**Work instruction:** Every entry should be transcribed word for word, so that nothing is missing.

=======

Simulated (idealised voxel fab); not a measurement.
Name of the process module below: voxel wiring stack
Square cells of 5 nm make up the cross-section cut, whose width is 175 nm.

=======

**Written response:**
Simulated (idealised voxel fab); not a measurement.
Name of the process module below: voxel wiring stack
Square cells of 5 nm make up the cross-section cut, whose width is 175 nm.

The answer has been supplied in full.